▶ Work request
From the entries below, reproduce exactly the line containing "21 op MASKED_ETCH", the line containing "25 op CONFORMAL_DEP | material SiN | thk nm 5", and every line in between, with nothing added.

===== Provided information

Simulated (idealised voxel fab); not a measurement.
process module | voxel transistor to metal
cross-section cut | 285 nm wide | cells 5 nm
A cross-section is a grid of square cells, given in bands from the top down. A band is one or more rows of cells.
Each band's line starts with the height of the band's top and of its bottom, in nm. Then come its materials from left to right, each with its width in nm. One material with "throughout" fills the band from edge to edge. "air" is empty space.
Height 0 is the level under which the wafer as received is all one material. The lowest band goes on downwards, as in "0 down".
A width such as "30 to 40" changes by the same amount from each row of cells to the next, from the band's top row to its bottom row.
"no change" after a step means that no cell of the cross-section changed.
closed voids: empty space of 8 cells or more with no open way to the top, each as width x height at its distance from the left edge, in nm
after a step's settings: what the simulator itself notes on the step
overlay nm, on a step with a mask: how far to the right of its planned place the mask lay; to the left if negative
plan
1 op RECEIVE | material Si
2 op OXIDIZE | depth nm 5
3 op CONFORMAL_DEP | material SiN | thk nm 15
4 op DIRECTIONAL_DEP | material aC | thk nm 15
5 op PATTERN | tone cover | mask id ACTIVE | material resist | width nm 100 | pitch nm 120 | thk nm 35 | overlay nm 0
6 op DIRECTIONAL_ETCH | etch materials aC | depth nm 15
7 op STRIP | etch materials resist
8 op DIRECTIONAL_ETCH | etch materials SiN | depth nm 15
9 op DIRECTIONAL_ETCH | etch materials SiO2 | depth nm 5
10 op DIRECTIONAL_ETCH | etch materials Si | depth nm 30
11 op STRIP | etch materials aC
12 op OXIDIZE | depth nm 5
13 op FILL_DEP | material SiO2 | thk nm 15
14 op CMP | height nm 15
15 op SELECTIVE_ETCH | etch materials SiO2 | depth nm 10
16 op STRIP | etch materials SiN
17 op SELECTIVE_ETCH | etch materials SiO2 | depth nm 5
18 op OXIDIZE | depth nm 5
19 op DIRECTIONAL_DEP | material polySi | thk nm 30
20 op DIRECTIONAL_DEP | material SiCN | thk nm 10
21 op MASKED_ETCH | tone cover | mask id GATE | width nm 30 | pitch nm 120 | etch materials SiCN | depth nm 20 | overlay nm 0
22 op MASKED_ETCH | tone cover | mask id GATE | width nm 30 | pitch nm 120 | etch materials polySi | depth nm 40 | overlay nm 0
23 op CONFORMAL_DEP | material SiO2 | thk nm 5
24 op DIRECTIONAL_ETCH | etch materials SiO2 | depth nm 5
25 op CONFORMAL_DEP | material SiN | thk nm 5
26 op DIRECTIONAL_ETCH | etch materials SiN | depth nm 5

==========

▶ Response area
21 op MASKED_ETCH | tone cover | mask id GATE | width nm 30 | pitch nm 120 | etch materials SiCN | depth nm 20 | overlay nm 0
22 op MASKED_ETCH | tone cover | mask id GATE | width nm 30 | pitch nm 120 | etch materials polySi | depth nm 40 | overlay nm 0
23 op CONFORMAL_DEP | material SiO2 | thk nm 5
24 op DIRECTIONAL_ETCH | etch materials SiO2 | depth nm 5
25 op CONFORMAL_DEP | material SiN | thk nm 5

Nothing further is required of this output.